*WORK INSTRUCTION*
Retype the full set of records. Keep every character identical.

*DATASET ENTRIES*
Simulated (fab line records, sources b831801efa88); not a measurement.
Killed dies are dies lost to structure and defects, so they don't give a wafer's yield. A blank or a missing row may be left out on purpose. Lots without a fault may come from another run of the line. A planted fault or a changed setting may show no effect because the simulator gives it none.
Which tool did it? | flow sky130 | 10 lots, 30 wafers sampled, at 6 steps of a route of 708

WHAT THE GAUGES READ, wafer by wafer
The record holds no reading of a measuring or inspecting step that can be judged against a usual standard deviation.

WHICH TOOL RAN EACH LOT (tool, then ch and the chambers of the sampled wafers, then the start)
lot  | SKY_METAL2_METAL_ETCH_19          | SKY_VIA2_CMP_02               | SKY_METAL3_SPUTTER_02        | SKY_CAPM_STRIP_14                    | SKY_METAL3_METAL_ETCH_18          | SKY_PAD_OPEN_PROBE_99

*TASK RESPONSE*
Simulated (fab line records, sources b831801efa88); not a measurement.
Killed dies are dies lost to structure and defects, so they don't give a wafer's yield. A blank or a missing row may be left out on purpose. Lots without a fault may come from another run of the line. A planted fault or a changed setting may show no effect because the simulator gives it none.
Which tool did it? | flow sky130 | 10 lots, 30 wafers sampled, at 6 steps of a route of 708

WHAT THE GAUGES READ, wafer by wafer
The record holds no reading of a measuring or inspecting step that can be judged against a usual standard deviation.

WHICH TOOL RAN EACH LOT (tool, then ch and the chambers of the sampled wafers, then the start)
lot  | SKY_METAL2_METAL_ETCH_19          | SKY_VIA2_CMP_02               | SKY_METAL3_SPUTTER_02        | SKY_CAPM_STRIP_14                    | SKY_METAL3_METAL_ETCH_18          | SKY_PAD_OPEN_PROBE_99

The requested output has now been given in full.